• [WORK REQUEST]:
Copy exactly the lines from the first line of the records below through the line containing "field, field__w1, field__w2, field__w3", including both, and nothing else.

• [DATA TO EXAMINE]:
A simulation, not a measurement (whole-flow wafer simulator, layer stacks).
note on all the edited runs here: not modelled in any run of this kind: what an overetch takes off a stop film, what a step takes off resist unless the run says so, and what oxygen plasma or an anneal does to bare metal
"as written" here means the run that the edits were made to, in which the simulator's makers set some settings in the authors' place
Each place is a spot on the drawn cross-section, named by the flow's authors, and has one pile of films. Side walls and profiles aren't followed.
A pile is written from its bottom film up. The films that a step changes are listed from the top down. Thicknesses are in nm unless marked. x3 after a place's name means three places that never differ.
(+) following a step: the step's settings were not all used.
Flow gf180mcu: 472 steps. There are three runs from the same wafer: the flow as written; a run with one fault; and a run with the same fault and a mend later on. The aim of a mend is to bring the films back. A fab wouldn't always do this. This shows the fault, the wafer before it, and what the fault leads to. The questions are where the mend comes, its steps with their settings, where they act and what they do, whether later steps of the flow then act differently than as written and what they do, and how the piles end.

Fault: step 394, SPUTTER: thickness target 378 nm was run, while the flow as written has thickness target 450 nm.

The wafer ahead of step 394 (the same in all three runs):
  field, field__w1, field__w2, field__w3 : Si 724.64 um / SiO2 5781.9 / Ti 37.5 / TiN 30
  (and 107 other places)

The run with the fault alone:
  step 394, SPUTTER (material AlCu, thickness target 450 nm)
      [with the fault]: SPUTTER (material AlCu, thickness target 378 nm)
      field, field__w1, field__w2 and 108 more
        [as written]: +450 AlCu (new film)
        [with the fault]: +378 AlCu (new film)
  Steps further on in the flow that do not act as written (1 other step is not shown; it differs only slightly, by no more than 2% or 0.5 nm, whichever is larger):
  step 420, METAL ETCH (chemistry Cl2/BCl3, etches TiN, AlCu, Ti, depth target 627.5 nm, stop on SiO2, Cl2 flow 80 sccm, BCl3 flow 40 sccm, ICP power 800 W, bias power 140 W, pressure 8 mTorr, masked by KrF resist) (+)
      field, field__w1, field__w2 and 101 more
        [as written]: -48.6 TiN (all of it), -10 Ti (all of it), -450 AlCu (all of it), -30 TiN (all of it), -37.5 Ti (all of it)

• [EXERCISE ANSWER]:
A simulation, not a measurement (whole-flow wafer simulator, layer stacks).
note on all the edited runs here: not modelled in any run of this kind: what an overetch takes off a stop film, what a step takes off resist unless the run says so, and what oxygen plasma or an anneal does to bare metal
"as written" here means the run that the edits were made to, in which the simulator's makers set some settings in the authors' place
Each place is a spot on the drawn cross-section, named by the flow's authors, and has one pile of films. Side walls and profiles aren't followed.
A pile is written from its bottom film up. The films that a step changes are listed from the top down. Thicknesses are in nm unless marked. x3 after a place's name means three places that never differ.
(+) following a step: the step's settings were not all used.
Flow gf180mcu: 472 steps. There are three runs from the same wafer: the flow as written; a run with one fault; and a run with the same fault and a mend later on. The aim of a mend is to bring the films back. A fab wouldn't always do this. This shows the fault, the wafer before it, and what the fault leads to. The questions are where the mend comes, its steps with their settings, where they act and what they do, whether later steps of the flow then act differently than as written and what they do, and how the piles end.

Fault: step 394, SPUTTER: thickness target 378 nm was run, while the flow as written has thickness target 450 nm.

The wafer ahead of step 394 (the same in all three runs):
  field, field__w1, field__w2, field__w3 : Si 724.64 um / SiO2 5781.9 / Ti 37.5 / TiN 30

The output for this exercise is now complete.